[Dataset excerpts]

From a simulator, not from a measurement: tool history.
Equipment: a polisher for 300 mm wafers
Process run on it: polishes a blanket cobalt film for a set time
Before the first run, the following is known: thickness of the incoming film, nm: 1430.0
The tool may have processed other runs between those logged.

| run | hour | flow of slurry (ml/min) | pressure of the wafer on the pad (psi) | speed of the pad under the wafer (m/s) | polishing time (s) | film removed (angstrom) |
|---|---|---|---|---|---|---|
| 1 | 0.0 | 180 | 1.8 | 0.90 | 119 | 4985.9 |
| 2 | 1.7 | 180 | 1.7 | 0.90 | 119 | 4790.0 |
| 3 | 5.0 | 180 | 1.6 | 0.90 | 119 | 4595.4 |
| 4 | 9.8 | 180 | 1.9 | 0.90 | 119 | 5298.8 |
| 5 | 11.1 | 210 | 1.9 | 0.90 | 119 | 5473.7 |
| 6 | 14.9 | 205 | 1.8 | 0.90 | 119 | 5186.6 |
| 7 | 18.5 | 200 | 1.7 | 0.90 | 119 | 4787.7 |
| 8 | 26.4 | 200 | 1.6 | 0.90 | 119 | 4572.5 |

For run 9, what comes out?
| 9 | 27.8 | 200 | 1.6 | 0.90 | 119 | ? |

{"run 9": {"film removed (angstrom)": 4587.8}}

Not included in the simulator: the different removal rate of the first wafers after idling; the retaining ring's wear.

[/Dataset excerpts]

**Required action**
The response should consist of all the entries, reproduced word for word.

**Reply**
From a simulator, not from a measurement: tool history.
Equipment: a polisher for 300 mm wafers
Process run on it: polishes a blanket cobalt film for a set time
Before the first run, the following is known: thickness of the incoming film, nm: 1430.0
The tool may have processed other runs between those logged.

| run | hour | flow of slurry (ml/min) | pressure of the wafer on the pad (psi) | speed of the pad under the wafer (m/s) | polishing time (s) | film removed (angstrom) |
|---|---|---|---|---|---|---|
| 1 | 0.0 | 180 | 1.8 | 0.90 | 119 | 4985.9 |
| 2 | 1.7 | 180 | 1.7 | 0.90 | 119 | 4790.0 |
| 3 | 5.0 | 180 | 1.6 | 0.90 | 119 | 4595.4 |
| 4 | 9.8 | 180 | 1.9 | 0.90 | 119 | 5298.8 |
| 5 | 11.1 | 210 | 1.9 | 0.90 | 119 | 5473.7 |
| 6 | 14.9 | 205 | 1.8 | 0.90 | 119 | 5186.6 |
| 7 | 18.5 | 200 | 1.7 | 0.90 | 119 | 4787.7 |
| 8 | 26.4 | 200 | 1.6 | 0.90 | 119 | 4572.5 |

For run 9, what comes out?
| 9 | 27.8 | 200 | 1.6 | 0.90 | 119 | ? |

{"run 9": {"film removed (angstrom)": 4587.8}}

Not included in the simulator: the different removal rate of the first wafers after idling; the retaining ring's wear.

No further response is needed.